### WORK REQUEST
A verbatim transcript of the lines below, starting at the first and ending with the one that holds "The tool may", is what should be produced.

### EXTRACTED ENTRIES

'''

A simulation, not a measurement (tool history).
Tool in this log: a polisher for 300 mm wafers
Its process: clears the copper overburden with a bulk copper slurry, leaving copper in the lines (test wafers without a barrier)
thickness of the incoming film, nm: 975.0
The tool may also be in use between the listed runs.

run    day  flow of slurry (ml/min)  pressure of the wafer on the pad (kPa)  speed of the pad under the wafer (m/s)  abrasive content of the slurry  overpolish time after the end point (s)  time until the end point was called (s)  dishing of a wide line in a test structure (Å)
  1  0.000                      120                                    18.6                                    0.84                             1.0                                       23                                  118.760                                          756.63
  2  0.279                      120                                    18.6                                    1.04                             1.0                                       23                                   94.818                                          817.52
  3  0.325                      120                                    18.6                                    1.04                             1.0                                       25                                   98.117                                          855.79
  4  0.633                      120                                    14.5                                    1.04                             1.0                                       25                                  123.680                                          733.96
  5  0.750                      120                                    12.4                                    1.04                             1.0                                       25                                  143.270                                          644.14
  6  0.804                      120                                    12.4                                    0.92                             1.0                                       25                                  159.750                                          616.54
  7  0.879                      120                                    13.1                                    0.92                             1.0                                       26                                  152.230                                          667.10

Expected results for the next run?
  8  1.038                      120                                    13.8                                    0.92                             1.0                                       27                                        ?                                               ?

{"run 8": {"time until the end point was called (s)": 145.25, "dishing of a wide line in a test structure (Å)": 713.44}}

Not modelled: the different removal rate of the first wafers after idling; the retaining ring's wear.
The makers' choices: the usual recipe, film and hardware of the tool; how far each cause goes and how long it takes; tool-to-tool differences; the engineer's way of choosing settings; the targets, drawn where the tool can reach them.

'''

### RESULT
A simulation, not a measurement (tool history).
Tool in this log: a polisher for 300 mm wafers
Its process: clears the copper overburden with a bulk copper slurry, leaving copper in the lines (test wafers without a barrier)
thickness of the incoming film, nm: 975.0
The tool may also be in use between the listed runs.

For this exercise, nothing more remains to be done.